## Entries provided
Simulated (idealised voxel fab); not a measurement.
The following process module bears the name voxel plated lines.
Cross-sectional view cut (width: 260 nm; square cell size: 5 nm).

## Task item
Every line of the material should be transcribed without alteration.

## Problem solution
Simulated (idealised voxel fab); not a measurement.
The following process module bears the name voxel plated lines.
Cross-sectional view cut (width: 260 nm; square cell size: 5 nm).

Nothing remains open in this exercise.